Repeat word for word every line of the data below, from the first through the line containing "119.98 | 196.01 |", and stop there.

= Beginning of Section =
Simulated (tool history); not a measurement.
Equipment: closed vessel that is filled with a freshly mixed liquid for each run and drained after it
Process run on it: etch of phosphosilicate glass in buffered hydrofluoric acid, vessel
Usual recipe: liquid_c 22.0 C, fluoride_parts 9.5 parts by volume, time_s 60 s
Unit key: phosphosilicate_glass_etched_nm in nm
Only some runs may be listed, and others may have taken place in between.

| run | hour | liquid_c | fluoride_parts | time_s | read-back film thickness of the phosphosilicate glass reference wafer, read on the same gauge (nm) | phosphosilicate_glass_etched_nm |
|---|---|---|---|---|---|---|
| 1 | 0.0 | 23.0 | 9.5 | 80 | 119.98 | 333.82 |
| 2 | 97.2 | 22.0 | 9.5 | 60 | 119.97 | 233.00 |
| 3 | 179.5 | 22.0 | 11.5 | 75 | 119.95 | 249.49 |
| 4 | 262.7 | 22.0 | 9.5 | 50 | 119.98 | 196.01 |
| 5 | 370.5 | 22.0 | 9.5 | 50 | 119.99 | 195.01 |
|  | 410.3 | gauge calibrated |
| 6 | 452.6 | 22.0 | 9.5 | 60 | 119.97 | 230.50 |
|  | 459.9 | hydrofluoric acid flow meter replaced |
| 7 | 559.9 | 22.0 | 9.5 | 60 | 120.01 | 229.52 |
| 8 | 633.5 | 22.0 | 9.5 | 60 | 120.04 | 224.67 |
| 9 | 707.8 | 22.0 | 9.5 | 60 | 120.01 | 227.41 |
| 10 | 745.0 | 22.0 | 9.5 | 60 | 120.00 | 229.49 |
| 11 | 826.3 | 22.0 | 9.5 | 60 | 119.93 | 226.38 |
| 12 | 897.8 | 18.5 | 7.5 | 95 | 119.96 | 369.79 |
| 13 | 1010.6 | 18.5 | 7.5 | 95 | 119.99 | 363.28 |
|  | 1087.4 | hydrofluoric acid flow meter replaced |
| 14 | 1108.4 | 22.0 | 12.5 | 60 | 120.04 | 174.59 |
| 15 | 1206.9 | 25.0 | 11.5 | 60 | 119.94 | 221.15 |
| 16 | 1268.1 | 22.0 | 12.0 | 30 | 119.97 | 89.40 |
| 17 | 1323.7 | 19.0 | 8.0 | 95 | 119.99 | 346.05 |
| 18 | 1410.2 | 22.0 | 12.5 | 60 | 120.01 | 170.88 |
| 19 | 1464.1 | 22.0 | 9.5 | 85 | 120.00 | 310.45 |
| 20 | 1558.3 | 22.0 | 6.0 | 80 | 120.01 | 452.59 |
= End of Section =

- _RESPONSE BOX_
Simulated (tool history); not a measurement.
Equipment: closed vessel that is filled with a freshly mixed liquid for each run and drained after it
Process run on it: etch of phosphosilicate glass in buffered hydrofluoric acid, vessel
Usual recipe: liquid_c 22.0 C, fluoride_parts 9.5 parts by volume, time_s 60 s
Unit key: phosphosilicate_glass_etched_nm in nm
Only some runs may be listed, and others may have taken place in between.

| run | hour | liquid_c | fluoride_parts | time_s | read-back film thickness of the phosphosilicate glass reference wafer, read on the same gauge (nm) | phosphosilicate_glass_etched_nm |
|---|---|---|---|---|---|---|
| 1 | 0.0 | 23.0 | 9.5 | 80 | 119.98 | 333.82 |
| 2 | 97.2 | 22.0 | 9.5 | 60 | 119.97 | 233.00 |
| 3 | 179.5 | 22.0 | 11.5 | 75 | 119.95 | 249.49 |
| 4 | 262.7 | 22.0 | 9.5 | 50 | 119.98 | 196.01 |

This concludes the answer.